**REQUIRED ACTION:** Output every record below exactly.

BEGIN
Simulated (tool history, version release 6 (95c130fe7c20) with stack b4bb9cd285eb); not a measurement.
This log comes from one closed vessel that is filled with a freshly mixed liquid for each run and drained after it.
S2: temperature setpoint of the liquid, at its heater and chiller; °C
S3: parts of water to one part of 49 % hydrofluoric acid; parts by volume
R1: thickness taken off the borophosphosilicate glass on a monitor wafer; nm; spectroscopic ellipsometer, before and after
END

**EXERCISE ANSWER:**
Simulated (tool history, version release 6 (95c130fe7c20) with stack b4bb9cd285eb); not a measurement.
This log comes from one closed vessel that is filled with a freshly mixed liquid for each run and drained after it.
S2: temperature setpoint of the liquid, at its heater and chiller; °C
S3: parts of water to one part of 49 % hydrofluoric acid; parts by volume
R1: thickness taken off the borophosphosilicate glass on a monitor wafer; nm; spectroscopic ellipsometer, before and after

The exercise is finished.